▶ Requirement: The first line of the data below and every line after it, through the one with "## DESK OF THE TOOL OWNER: litho-track-01", must be transcribed without change.

▶ Record set:

________

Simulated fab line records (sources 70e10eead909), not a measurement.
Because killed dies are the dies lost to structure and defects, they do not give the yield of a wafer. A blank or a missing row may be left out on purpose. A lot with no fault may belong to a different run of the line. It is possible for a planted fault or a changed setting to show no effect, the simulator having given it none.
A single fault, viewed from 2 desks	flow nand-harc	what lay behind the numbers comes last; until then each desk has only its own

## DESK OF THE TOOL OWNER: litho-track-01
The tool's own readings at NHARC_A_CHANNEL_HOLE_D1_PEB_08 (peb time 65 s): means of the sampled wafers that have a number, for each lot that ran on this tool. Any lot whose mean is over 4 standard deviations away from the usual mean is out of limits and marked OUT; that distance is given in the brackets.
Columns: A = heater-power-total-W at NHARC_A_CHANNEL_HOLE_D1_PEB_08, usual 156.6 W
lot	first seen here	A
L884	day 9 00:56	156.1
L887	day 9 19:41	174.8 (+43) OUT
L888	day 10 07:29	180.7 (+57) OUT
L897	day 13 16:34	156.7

________

▶ Task solution:
Simulated fab line records (sources 70e10eead909), not a measurement.
Because killed dies are the dies lost to structure and defects, they do not give the yield of a wafer. A blank or a missing row may be left out on purpose. A lot with no fault may belong to a different run of the line. It is possible for a planted fault or a changed setting to show no effect, the simulator having given it none.
A single fault, viewed from 2 desks	flow nand-harc	what lay behind the numbers comes last; until then each desk has only its own

## DESK OF THE TOOL OWNER: litho-track-01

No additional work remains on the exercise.